→ **Work order**
Write out exactly the lines of the material below, beginning at the top and ending at the line that contains "The entry gives".

★ ★ ★ ★ ★ ★ ★

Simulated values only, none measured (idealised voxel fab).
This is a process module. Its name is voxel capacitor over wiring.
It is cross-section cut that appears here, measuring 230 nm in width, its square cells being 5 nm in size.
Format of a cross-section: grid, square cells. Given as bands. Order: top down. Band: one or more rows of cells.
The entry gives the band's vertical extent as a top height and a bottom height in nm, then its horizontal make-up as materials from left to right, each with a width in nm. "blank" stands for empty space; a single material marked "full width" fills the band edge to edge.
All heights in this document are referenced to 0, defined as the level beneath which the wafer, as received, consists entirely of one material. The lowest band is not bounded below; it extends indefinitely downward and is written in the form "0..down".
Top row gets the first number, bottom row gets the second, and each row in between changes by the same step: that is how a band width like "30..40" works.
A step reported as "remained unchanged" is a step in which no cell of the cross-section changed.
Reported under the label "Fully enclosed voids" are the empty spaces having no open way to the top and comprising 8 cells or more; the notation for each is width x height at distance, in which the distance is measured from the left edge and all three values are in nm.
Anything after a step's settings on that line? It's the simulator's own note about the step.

★ ★ ★ ★ ★ ★ ★

→ **Expected answer**
Simulated values only, none measured (idealised voxel fab).
This is a process module. Its name is voxel capacitor over wiring.
It is cross-section cut that appears here, measuring 230 nm in width, its square cells being 5 nm in size.
Format of a cross-section: grid, square cells. Given as bands. Order: top down. Band: one or more rows of cells.
The entry gives the band's vertical extent as a top height and a bottom height in nm, then its horizontal make-up as materials from left to right, each with a width in nm. "blank" stands for empty space; a single material marked "full width" fills the band edge to edge.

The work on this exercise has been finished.